> Work request
Retype the entries. Match them exactly.

> Input data
========================================

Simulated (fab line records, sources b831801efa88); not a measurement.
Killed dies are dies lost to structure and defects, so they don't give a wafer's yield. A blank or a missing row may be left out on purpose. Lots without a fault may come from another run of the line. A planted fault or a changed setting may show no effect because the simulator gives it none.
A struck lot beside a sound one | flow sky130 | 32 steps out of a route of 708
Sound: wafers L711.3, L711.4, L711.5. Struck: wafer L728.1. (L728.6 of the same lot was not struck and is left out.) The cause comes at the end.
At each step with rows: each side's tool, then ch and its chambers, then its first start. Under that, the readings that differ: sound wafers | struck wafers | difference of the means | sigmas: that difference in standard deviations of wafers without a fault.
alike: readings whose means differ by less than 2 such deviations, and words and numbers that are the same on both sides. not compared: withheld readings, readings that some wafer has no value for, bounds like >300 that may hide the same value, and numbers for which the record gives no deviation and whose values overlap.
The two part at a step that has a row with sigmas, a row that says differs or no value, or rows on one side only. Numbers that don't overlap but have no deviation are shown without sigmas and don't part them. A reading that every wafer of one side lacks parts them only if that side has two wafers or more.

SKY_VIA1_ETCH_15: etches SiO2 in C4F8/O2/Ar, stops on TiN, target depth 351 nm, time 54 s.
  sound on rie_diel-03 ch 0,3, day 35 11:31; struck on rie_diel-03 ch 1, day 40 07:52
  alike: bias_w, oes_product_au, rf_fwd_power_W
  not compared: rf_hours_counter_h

========================================

> Result
Simulated (fab line records, sources b831801efa88); not a measurement.
Killed dies are dies lost to structure and defects, so they don't give a wafer's yield. A blank or a missing row may be left out on purpose. Lots without a fault may come from another run of the line. A planted fault or a changed setting may show no effect because the simulator gives it none.
A struck lot beside a sound one | flow sky130 | 32 steps out of a route of 708
Sound: wafers L711.3, L711.4, L711.5. Struck: wafer L728.1. (L728.6 of the same lot was not struck and is left out.) The cause comes at the end.
At each step with rows: each side's tool, then ch and its chambers, then its first start. Under that, the readings that differ: sound wafers | struck wafers | difference of the means | sigmas: that difference in standard deviations of wafers without a fault.
alike: readings whose means differ by less than 2 such deviations, and words and numbers that are the same on both sides. not compared: withheld readings, readings that some wafer has no value for, bounds like >300 that may hide the same value, and numbers for which the record gives no deviation and whose values overlap.
The two part at a step that has a row with sigmas, a row that says differs or no value, or rows on one side only. Numbers that don't overlap but have no deviation are shown without sigmas and don't part them. A reading that every wafer of one side lacks parts them only if that side has two wafers or more.

SKY_VIA1_ETCH_15: etches SiO2 in C4F8/O2/Ar, stops on TiN, target depth 351 nm, time 54 s.
  sound on rie_diel-03 ch 0,3, day 35 11:31; struck on rie_diel-03 ch 1, day 40 07:52
  alike: bias_w, oes_product_au, rf_fwd_power_W
  not compared: rf_hours_counter_h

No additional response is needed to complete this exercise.